DATA EXTRACTS ▸
***

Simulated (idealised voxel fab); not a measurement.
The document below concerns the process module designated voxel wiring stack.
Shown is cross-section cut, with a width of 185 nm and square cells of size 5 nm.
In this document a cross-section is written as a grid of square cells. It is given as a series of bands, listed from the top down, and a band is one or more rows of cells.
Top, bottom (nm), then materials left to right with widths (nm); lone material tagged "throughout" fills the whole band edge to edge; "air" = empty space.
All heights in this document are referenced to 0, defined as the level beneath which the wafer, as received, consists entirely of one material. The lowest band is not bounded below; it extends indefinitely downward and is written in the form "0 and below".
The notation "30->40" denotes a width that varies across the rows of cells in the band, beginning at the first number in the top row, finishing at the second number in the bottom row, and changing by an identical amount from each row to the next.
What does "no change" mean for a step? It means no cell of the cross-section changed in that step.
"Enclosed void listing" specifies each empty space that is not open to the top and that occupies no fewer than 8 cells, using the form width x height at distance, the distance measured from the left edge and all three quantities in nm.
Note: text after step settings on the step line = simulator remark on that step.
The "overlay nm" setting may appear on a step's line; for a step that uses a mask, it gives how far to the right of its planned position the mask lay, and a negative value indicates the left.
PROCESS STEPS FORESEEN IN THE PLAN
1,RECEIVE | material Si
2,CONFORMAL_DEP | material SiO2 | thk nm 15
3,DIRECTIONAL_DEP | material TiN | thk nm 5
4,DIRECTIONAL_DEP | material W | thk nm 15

***

Your task is to reproduce the records in full, without any alteration.

TASK SOLUTION ▸
Simulated (idealised voxel fab); not a measurement.
The document below concerns the process module designated voxel wiring stack.
Shown is cross-section cut, with a width of 185 nm and square cells of size 5 nm.
In this document a cross-section is written as a grid of square cells. It is given as a series of bands, listed from the top down, and a band is one or more rows of cells.
Top, bottom (nm), then materials left to right with widths (nm); lone material tagged "throughout" fills the whole band edge to edge; "air" = empty space.
All heights in this document are referenced to 0, defined as the level beneath which the wafer, as received, consists entirely of one material. The lowest band is not bounded below; it extends indefinitely downward and is written in the form "0 and below".
The notation "30->40" denotes a width that varies across the rows of cells in the band, beginning at the first number in the top row, finishing at the second number in the bottom row, and changing by an identical amount from each row to the next.
What does "no change" mean for a step? It means no cell of the cross-section changed in that step.
"Enclosed void listing" specifies each empty space that is not open to the top and that occupies no fewer than 8 cells, using the form width x height at distance, the distance measured from the left edge and all three quantities in nm.
Note: text after step settings on the step line = simulator remark on that step.
The "overlay nm" setting may appear on a step's line; for a step that uses a mask, it gives how far to the right of its planned position the mask lay, and a negative value indicates the left.
PROCESS STEPS FORESEEN IN THE PLAN
1,RECEIVE | material Si
2,CONFORMAL_DEP | material SiO2 | thk nm 15
3,DIRECTIONAL_DEP | material TiN | thk nm 5
4,DIRECTIONAL_DEP | material W | thk nm 15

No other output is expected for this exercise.